Record extracts >>
···

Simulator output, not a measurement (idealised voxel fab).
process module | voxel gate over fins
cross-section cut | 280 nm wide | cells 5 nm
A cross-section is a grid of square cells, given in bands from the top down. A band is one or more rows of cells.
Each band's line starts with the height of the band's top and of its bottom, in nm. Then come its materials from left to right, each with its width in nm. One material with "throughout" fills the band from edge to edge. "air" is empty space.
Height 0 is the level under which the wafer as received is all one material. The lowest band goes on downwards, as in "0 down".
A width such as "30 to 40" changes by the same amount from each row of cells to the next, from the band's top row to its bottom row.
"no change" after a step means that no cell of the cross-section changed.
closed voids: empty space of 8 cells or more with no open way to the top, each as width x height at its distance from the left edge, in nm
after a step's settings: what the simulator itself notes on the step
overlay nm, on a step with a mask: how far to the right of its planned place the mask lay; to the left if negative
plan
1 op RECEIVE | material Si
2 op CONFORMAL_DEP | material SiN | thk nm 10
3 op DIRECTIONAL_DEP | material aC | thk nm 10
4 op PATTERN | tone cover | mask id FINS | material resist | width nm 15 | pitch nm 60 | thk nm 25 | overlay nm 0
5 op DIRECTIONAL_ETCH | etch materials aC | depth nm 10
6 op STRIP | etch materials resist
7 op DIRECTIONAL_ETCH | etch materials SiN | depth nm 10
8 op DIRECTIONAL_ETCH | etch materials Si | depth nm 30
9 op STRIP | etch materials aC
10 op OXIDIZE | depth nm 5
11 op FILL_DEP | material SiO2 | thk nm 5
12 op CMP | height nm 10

···

Activity >> Write out the entries above once more, without altering anything.

Expected answer >>
Simulator output, not a measurement (idealised voxel fab).
process module | voxel gate over fins
cross-section cut | 280 nm wide | cells 5 nm
A cross-section is a grid of square cells, given in bands from the top down. A band is one or more rows of cells.
Each band's line starts with the height of the band's top and of its bottom, in nm. Then come its materials from left to right, each with its width in nm. One material with "throughout" fills the band from edge to edge. "air" is empty space.
Height 0 is the level under which the wafer as received is all one material. The lowest band goes on downwards, as in "0 down".
A width such as "30 to 40" changes by the same amount from each row of cells to the next, from the band's top row to its bottom row.
"no change" after a step means that no cell of the cross-section changed.
closed voids: empty space of 8 cells or more with no open way to the top, each as width x height at its distance from the left edge, in nm
after a step's settings: what the simulator itself notes on the step
overlay nm, on a step with a mask: how far to the right of its planned place the mask lay; to the left if negative
plan
1 op RECEIVE | material Si
2 op CONFORMAL_DEP | material SiN | thk nm 10
3 op DIRECTIONAL_DEP | material aC | thk nm 10
4 op PATTERN | tone cover | mask id FINS | material resist | width nm 15 | pitch nm 60 | thk nm 25 | overlay nm 0
5 op DIRECTIONAL_ETCH | etch materials aC | depth nm 10
6 op STRIP | etch materials resist
7 op DIRECTIONAL_ETCH | etch materials SiN | depth nm 10
8 op DIRECTIONAL_ETCH | etch materials Si | depth nm 30
9 op STRIP | etch materials aC
10 op OXIDIZE | depth nm 5
11 op FILL_DEP | material SiO2 | thk nm 5
12 op CMP | height nm 10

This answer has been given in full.